REQUIREMENT — Within the data that follows, set down exactly the lines from the one containing "note on all" through the one containing "(+) after a", both ends included.

SOURCE MATERIAL —

────────

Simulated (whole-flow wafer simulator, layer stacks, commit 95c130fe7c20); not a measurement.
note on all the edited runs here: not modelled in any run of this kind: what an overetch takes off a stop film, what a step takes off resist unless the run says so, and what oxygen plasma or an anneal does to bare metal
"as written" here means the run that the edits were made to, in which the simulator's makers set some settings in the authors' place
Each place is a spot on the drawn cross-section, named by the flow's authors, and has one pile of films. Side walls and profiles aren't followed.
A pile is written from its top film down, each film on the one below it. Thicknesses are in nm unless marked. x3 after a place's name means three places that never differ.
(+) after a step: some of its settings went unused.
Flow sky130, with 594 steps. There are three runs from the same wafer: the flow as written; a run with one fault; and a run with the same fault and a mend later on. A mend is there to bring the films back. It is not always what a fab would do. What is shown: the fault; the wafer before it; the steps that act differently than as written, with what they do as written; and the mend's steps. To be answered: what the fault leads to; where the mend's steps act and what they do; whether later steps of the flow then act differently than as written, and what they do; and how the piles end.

────────

EXERCISE RESULT —
note on all the edited runs here: not modelled in any run of this kind: what an overetch takes off a stop film, what a step takes off resist unless the run says so, and what oxygen plasma or an anneal does to bare metal
"as written" here means the run that the edits were made to, in which the simulator's makers set some settings in the authors' place
Each place is a spot on the drawn cross-section, named by the flow's authors, and has one pile of films. Side walls and profiles aren't followed.
A pile is written from its top film down, each film on the one below it. Thicknesses are in nm unless marked. x3 after a place's name means three places that never differ.
(+) after a step: some of its settings went unused.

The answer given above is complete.